#### Required action:
Up to and including the line with "startH: start of", please set down the entries below exactly, starting from the first line.

#### Exercise data:
═══

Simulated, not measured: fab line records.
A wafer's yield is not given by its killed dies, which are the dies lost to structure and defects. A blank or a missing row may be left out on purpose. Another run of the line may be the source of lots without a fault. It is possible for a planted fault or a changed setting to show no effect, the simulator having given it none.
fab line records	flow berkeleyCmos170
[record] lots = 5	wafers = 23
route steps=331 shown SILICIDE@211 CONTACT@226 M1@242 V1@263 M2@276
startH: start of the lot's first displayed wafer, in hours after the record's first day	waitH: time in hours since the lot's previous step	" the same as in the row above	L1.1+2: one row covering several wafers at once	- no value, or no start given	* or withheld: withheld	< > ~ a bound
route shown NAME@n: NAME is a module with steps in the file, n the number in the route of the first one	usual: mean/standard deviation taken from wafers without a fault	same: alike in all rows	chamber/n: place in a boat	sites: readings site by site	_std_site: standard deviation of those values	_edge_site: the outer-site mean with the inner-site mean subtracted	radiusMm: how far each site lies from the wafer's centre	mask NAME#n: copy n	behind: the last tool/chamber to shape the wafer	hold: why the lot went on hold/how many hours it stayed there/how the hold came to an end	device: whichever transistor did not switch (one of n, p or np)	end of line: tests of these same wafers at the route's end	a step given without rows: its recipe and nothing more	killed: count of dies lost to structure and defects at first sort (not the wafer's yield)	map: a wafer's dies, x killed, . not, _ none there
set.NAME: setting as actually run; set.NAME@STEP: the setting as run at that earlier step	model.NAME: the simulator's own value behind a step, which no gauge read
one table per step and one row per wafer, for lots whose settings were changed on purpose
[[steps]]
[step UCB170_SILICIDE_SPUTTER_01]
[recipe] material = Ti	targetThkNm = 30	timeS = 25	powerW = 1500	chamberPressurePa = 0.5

═══

#### Written response:
Simulated, not measured: fab line records.
A wafer's yield is not given by its killed dies, which are the dies lost to structure and defects. A blank or a missing row may be left out on purpose. Another run of the line may be the source of lots without a fault. It is possible for a planted fault or a changed setting to show no effect, the simulator having given it none.
fab line records	flow berkeleyCmos170
[record] lots = 5	wafers = 23
route steps=331 shown SILICIDE@211 CONTACT@226 M1@242 V1@263 M2@276
startH: start of the lot's first displayed wafer, in hours after the record's first day	waitH: time in hours since the lot's previous step	" the same as in the row above	L1.1+2: one row covering several wafers at once	- no value, or no start given	* or withheld: withheld	< > ~ a bound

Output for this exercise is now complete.